•••

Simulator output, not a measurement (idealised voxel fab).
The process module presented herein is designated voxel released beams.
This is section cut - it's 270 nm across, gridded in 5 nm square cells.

•••

→ WORK ITEM: Your task is to give the records above again, exactly.

→ WRITTEN RESPONSE:
Simulator output, not a measurement (idealised voxel fab).
The process module presented herein is designated voxel released beams.
This is section cut - it's 270 nm across, gridded in 5 nm square cells.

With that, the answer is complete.